▶ **WORK REQUEST**
Everything from the first line below through the line with "S3: pressure of" is to be transcribed exactly, and nothing past it.

▶ **MATERIAL SHOWN**
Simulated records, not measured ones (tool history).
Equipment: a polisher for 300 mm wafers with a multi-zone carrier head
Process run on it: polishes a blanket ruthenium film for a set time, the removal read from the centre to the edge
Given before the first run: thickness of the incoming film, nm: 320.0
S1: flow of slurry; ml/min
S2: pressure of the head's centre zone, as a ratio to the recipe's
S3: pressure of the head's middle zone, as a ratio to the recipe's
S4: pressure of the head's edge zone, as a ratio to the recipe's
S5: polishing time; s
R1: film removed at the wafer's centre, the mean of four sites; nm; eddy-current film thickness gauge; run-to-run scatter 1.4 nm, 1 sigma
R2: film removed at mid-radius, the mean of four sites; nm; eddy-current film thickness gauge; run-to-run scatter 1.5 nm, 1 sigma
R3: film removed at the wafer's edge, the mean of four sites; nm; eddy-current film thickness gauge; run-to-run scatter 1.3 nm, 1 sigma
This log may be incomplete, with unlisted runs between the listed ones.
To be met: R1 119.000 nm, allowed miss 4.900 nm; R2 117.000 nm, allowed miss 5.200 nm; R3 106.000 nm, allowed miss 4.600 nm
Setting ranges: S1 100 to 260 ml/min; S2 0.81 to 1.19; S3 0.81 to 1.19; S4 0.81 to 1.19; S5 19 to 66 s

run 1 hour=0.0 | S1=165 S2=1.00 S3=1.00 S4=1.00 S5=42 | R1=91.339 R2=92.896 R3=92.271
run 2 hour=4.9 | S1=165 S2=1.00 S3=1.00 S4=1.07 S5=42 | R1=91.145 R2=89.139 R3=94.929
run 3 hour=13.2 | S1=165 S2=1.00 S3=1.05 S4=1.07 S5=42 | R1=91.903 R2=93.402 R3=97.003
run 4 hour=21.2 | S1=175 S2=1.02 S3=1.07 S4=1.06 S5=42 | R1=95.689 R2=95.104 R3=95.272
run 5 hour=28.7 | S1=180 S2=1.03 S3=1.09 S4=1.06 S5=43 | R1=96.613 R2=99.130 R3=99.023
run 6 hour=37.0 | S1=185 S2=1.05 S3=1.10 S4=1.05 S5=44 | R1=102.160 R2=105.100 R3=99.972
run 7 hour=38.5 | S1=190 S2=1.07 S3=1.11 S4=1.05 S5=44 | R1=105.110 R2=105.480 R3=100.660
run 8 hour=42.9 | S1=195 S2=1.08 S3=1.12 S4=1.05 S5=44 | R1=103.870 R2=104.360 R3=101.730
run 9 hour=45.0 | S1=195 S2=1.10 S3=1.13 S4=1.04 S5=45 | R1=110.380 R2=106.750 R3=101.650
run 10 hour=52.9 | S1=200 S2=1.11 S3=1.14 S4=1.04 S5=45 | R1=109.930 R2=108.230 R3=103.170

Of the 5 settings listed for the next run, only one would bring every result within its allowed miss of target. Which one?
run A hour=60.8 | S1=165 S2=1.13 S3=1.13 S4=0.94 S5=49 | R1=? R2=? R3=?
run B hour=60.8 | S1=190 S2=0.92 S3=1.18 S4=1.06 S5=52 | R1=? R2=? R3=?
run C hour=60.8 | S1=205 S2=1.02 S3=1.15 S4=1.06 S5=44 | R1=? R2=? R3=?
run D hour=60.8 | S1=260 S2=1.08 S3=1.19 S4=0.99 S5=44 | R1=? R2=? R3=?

▶ **ANSWER AREA**
Simulated records, not measured ones (tool history).
Equipment: a polisher for 300 mm wafers with a multi-zone carrier head
Process run on it: polishes a blanket ruthenium film for a set time, the removal read from the centre to the edge
Given before the first run: thickness of the incoming film, nm: 320.0
S1: flow of slurry; ml/min
S2: pressure of the head's centre zone, as a ratio to the recipe's
S3: pressure of the head's middle zone, as a ratio to the recipe's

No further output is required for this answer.